[Supplied material]
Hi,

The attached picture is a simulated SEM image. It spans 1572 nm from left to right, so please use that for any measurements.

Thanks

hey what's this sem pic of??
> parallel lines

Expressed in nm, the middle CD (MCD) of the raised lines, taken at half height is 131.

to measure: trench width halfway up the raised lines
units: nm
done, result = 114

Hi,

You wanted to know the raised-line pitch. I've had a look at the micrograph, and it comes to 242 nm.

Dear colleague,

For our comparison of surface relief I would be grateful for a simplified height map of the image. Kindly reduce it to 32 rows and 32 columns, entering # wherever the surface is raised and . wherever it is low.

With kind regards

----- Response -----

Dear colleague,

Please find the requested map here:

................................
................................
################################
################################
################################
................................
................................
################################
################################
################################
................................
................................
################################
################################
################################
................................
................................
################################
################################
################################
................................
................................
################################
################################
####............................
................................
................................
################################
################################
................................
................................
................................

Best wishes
[/Supplied material]

> **Required action**
Down to the last line, restate the records exactly.

> **Reply**
Hi,

The attached picture is a simulated SEM image. It spans 1572 nm from left to right, so please use that for any measurements.

Thanks

hey what's this sem pic of??
> parallel lines

Expressed in nm, the middle CD (MCD) of the raised lines, taken at half height is 131.

to measure: trench width halfway up the raised lines
units: nm
done, result = 114

Hi,

You wanted to know the raised-line pitch. I've had a look at the micrograph, and it comes to 242 nm.

Dear colleague,

For our comparison of surface relief I would be grateful for a simplified height map of the image. Kindly reduce it to 32 rows and 32 columns, entering # wherever the surface is raised and . wherever it is low.

With kind regards

----- Response -----

Dear colleague,

Please find the requested map here:

................................
................................
################################
################################
################################
................................
................................
################################
################################
################################
................................
................................
################################
################################
################################
................................
................................
################################
################################
################################
................................
................................
################################
################################
####............................
................................
................................
################################
################################
................................
................................
................................

Best wishes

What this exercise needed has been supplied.